◆ Work item ◆
Below is a listing. Quote from it, exactly, the lines from the one containing "Chamber matching |" down to the one containing "WAFERS WITH THEIR CHAMBER", both ends included, and nothing else.

◆ Dataset records ◆
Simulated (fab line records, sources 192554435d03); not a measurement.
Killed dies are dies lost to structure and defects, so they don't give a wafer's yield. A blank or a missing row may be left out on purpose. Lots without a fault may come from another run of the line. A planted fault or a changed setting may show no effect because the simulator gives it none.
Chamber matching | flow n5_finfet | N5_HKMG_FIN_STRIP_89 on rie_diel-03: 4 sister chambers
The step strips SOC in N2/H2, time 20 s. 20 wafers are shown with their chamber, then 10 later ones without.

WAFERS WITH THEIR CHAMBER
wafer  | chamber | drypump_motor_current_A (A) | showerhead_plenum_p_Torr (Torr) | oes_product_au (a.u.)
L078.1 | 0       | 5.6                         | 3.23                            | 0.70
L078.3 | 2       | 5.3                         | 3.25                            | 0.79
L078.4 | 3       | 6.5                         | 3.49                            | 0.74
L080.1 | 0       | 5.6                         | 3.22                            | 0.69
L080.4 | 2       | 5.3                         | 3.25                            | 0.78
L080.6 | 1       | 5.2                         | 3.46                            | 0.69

◆ Response ◆
Chamber matching | flow n5_finfet | N5_HKMG_FIN_STRIP_89 on rie_diel-03: 4 sister chambers
The step strips SOC in N2/H2, time 20 s. 20 wafers are shown with their chamber, then 10 later ones without.

WAFERS WITH THEIR CHAMBER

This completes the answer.